▶ **ASSIGNMENT**
Could you retype the whole listing, word for word?

──────────
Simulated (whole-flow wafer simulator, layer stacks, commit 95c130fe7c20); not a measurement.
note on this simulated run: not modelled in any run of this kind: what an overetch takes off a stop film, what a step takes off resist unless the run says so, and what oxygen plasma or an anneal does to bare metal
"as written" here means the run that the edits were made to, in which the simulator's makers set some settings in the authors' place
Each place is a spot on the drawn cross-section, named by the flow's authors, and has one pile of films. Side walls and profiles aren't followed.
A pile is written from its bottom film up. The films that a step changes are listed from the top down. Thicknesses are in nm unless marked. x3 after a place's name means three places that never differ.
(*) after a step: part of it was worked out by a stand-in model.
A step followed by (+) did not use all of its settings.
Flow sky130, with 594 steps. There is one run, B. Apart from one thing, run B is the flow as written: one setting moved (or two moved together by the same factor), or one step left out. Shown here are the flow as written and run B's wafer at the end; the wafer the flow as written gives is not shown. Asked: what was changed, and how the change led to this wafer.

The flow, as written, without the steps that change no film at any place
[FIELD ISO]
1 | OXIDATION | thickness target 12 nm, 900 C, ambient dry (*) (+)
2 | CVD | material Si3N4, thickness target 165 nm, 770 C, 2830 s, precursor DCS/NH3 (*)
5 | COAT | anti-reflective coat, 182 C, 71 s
──────────

▶ **WORKED SOLUTION**
Simulated (whole-flow wafer simulator, layer stacks, commit 95c130fe7c20); not a measurement.
note on this simulated run: not modelled in any run of this kind: what an overetch takes off a stop film, what a step takes off resist unless the run says so, and what oxygen plasma or an anneal does to bare metal
"as written" here means the run that the edits were made to, in which the simulator's makers set some settings in the authors' place
Each place is a spot on the drawn cross-section, named by the flow's authors, and has one pile of films. Side walls and profiles aren't followed.
A pile is written from its bottom film up. The films that a step changes are listed from the top down. Thicknesses are in nm unless marked. x3 after a place's name means three places that never differ.
(*) after a step: part of it was worked out by a stand-in model.
A step followed by (+) did not use all of its settings.
Flow sky130, with 594 steps. There is one run, B. Apart from one thing, run B is the flow as written: one setting moved (or two moved together by the same factor), or one step left out. Shown here are the flow as written and run B's wafer at the end; the wafer the flow as written gives is not shown. Asked: what was changed, and how the change led to this wafer.

The flow, as written, without the steps that change no film at any place
[FIELD ISO]
1 | OXIDATION | thickness target 12 nm, 900 C, ambient dry (*) (+)
2 | CVD | material Si3N4, thickness target 165 nm, 770 C, 2830 s, precursor DCS/NH3 (*)
5 | COAT | anti-reflective coat, 182 C, 71 s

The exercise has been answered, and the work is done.